DATA SUPPLIED section start

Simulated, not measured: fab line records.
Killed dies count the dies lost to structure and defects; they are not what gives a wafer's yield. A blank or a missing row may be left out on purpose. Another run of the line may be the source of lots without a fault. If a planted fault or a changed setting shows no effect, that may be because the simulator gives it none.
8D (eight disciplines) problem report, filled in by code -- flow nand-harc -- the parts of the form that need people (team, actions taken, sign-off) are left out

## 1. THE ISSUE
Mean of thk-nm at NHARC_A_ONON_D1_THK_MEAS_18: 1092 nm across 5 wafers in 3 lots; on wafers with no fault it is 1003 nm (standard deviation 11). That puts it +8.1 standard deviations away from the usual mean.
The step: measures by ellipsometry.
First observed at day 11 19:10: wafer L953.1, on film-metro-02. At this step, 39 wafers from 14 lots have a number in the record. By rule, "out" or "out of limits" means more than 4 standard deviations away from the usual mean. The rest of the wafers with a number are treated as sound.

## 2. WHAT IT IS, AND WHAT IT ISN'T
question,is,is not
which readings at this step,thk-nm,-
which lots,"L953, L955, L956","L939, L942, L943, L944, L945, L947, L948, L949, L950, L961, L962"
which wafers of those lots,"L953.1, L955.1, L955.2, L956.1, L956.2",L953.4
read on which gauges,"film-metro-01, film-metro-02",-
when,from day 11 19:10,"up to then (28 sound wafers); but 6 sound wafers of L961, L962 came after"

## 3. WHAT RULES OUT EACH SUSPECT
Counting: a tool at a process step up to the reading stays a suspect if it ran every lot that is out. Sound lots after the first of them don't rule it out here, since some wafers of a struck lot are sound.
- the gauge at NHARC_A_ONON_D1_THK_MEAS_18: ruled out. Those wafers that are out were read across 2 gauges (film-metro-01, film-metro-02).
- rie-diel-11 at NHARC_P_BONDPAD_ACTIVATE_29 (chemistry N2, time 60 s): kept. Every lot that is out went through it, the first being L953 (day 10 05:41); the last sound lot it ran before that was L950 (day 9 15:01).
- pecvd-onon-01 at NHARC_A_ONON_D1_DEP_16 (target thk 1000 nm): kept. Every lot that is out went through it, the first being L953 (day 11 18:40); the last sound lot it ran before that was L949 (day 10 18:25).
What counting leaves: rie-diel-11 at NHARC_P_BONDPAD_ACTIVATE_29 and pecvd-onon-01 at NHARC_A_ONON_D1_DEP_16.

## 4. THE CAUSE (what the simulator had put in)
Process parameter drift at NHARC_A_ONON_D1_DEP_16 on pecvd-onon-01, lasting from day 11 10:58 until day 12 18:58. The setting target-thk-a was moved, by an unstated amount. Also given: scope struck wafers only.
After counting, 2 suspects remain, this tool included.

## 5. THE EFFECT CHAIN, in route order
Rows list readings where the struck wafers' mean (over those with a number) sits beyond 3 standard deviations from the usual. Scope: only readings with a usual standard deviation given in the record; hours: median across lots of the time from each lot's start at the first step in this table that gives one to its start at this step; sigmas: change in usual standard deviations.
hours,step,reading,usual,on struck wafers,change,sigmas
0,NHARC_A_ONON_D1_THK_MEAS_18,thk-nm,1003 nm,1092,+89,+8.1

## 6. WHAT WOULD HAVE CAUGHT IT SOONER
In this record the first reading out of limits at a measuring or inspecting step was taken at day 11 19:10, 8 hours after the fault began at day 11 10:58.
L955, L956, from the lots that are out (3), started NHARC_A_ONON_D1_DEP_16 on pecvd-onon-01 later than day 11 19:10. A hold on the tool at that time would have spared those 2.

DATA SUPPLIED section end

REQUIREMENT:
Restate, word for word and without additions, every line from the top of the listing above through the line that contains "- the gauge".

YOUR RESPONSE:
Simulated, not measured: fab line records.
Killed dies count the dies lost to structure and defects; they are not what gives a wafer's yield. A blank or a missing row may be left out on purpose. Another run of the line may be the source of lots without a fault. If a planted fault or a changed setting shows no effect, that may be because the simulator gives it none.
8D (eight disciplines) problem report, filled in by code -- flow nand-harc -- the parts of the form that need people (team, actions taken, sign-off) are left out

## 1. THE ISSUE
Mean of thk-nm at NHARC_A_ONON_D1_THK_MEAS_18: 1092 nm across 5 wafers in 3 lots; on wafers with no fault it is 1003 nm (standard deviation 11). That puts it +8.1 standard deviations away from the usual mean.
The step: measures by ellipsometry.
First observed at day 11 19:10: wafer L953.1, on film-metro-02. At this step, 39 wafers from 14 lots have a number in the record. By rule, "out" or "out of limits" means more than 4 standard deviations away from the usual mean. The rest of the wafers with a number are treated as sound.

## 2. WHAT IT IS, AND WHAT IT ISN'T
question,is,is not
which readings at this step,thk-nm,-
which lots,"L953, L955, L956","L939, L942, L943, L944, L945, L947, L948, L949, L950, L961, L962"
which wafers of those lots,"L953.1, L955.1, L955.2, L956.1, L956.2",L953.4
read on which gauges,"film-metro-01, film-metro-02",-
when,from day 11 19:10,"up to then (28 sound wafers); but 6 sound wafers of L961, L962 came after"

## 3. WHAT RULES OUT EACH SUSPECT
Counting: a tool at a process step up to the reading stays a suspect if it ran every lot that is out. Sound lots after the first of them don't rule it out here, since some wafers of a struck lot are sound.
- the gauge at NHARC_A_ONON_D1_THK_MEAS_18: ruled out. Those wafers that are out were read across 2 gauges (film-metro-01, film-metro-02).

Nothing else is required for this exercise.